> **Assignment**
Repeat the listing below word for word, stopping after the line that contains "A cross-section is".

+ + + + + + +

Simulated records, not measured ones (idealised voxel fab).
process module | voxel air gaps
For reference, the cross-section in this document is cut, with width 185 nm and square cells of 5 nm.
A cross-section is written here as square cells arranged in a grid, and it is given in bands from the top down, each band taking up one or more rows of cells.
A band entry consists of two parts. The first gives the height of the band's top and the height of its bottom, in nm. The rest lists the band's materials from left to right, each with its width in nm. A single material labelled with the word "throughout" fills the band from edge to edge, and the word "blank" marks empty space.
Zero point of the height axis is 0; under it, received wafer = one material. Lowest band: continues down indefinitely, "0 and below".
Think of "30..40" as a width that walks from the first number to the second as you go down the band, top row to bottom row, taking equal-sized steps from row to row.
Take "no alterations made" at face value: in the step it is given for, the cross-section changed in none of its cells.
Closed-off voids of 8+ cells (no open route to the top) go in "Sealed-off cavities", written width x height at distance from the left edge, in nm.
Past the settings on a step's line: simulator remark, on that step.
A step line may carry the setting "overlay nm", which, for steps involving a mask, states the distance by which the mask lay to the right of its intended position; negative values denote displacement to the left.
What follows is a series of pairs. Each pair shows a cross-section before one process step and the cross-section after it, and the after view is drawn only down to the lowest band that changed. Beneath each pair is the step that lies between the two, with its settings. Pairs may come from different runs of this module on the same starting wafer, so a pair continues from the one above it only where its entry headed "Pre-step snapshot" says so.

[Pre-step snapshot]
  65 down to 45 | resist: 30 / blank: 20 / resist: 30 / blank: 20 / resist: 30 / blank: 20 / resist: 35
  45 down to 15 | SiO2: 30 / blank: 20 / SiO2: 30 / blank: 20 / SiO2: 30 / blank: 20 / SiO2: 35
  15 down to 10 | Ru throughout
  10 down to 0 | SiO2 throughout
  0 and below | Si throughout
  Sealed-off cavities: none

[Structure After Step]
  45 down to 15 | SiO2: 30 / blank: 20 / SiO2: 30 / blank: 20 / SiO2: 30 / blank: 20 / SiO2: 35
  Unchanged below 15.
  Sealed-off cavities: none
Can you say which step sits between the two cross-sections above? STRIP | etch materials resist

+ + + + + + +

> **Problem solution**
Simulated records, not measured ones (idealised voxel fab).
process module | voxel air gaps
For reference, the cross-section in this document is cut, with width 185 nm and square cells of 5 nm.
A cross-section is written here as square cells arranged in a grid, and it is given in bands from the top down, each band taking up one or more rows of cells.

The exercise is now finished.